GIVEN DATA Block Start

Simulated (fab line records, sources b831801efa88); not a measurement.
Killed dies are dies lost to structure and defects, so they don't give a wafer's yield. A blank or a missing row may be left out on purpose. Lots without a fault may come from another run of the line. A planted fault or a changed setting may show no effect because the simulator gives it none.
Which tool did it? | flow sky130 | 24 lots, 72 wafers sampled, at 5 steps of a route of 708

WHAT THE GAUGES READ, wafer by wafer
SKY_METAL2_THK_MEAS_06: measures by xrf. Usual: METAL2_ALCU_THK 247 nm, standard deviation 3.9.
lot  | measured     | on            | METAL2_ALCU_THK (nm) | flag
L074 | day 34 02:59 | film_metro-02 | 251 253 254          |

GIVEN DATA Block End

**EXERCISE:** Please transcribe the material above in full, keeping every character intact.

**ANSWER SPACE:**
Simulated (fab line records, sources b831801efa88); not a measurement.
Killed dies are dies lost to structure and defects, so they don't give a wafer's yield. A blank or a missing row may be left out on purpose. Lots without a fault may come from another run of the line. A planted fault or a changed setting may show no effect because the simulator gives it none.
Which tool did it? | flow sky130 | 24 lots, 72 wafers sampled, at 5 steps of a route of 708

WHAT THE GAUGES READ, wafer by wafer
SKY_METAL2_THK_MEAS_06: measures by xrf. Usual: METAL2_ALCU_THK 247 nm, standard deviation 3.9.
lot  | measured     | on            | METAL2_ALCU_THK (nm) | flag
L074 | day 34 02:59 | film_metro-02 | 251 253 254          |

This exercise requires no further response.